* Work task
Give back only the lines in the records below from the one with "L304.3 cd_sem-01 - 232.87 0.1 381.0" to the one with "L320.2 cd_sem-01 - 347.45 0.1 376.4", both inclusive, word for word.

++++++++++

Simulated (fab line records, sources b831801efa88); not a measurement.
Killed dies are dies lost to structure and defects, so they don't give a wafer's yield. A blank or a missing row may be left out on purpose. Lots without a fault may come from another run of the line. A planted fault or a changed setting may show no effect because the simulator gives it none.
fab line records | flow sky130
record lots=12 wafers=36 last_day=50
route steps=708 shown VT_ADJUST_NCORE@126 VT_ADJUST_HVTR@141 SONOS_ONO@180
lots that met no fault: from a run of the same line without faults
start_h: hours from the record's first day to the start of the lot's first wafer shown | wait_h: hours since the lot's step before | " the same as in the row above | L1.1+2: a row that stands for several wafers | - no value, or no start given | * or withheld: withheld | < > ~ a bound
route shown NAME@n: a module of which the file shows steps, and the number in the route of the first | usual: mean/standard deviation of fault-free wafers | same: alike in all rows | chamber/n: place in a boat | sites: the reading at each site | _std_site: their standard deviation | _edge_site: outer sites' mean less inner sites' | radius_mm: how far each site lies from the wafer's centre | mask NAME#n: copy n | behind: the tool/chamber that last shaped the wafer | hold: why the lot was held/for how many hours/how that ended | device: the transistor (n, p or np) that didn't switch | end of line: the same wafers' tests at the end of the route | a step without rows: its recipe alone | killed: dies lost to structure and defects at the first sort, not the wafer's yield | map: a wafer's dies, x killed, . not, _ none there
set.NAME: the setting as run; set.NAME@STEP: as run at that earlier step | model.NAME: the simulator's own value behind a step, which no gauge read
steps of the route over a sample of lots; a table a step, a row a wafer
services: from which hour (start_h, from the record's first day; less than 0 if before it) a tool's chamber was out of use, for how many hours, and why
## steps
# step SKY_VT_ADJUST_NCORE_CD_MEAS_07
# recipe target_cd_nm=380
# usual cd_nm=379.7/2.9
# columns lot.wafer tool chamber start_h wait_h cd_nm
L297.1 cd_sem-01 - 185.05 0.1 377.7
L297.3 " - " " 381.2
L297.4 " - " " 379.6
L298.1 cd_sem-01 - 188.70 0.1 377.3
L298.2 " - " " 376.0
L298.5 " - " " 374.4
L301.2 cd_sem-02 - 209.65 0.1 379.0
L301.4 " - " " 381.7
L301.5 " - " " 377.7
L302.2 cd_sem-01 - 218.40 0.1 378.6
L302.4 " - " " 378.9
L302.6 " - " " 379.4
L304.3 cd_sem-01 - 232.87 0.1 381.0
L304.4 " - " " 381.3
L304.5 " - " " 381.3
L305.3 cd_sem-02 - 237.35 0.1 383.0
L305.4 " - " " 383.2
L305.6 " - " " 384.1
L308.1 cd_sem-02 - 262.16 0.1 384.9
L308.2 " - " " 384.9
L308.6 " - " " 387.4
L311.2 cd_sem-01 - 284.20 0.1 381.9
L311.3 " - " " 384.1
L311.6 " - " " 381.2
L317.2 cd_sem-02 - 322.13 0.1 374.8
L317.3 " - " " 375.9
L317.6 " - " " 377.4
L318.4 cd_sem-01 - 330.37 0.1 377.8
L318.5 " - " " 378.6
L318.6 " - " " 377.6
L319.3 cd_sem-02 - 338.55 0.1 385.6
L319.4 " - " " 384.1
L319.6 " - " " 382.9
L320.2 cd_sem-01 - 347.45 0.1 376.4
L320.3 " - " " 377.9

++++++++++

* Reply
L304.3 cd_sem-01 - 232.87 0.1 381.0
L304.4 " - " " 381.3
L304.5 " - " " 381.3
L305.3 cd_sem-02 - 237.35 0.1 383.0
L305.4 " - " " 383.2
L305.6 " - " " 384.1
L308.1 cd_sem-02 - 262.16 0.1 384.9
L308.2 " - " " 384.9
L308.6 " - " " 387.4
L311.2 cd_sem-01 - 284.20 0.1 381.9
L311.3 " - " " 384.1
L311.6 " - " " 381.2
L317.2 cd_sem-02 - 322.13 0.1 374.8
L317.3 " - " " 375.9
L317.6 " - " " 377.4
L318.4 cd_sem-01 - 330.37 0.1 377.8
L318.5 " - " " 378.6
L318.6 " - " " 377.6
L319.3 cd_sem-02 - 338.55 0.1 385.6
L319.4 " - " " 384.1
L319.6 " - " " 382.9
L320.2 cd_sem-01 - 347.45 0.1 376.4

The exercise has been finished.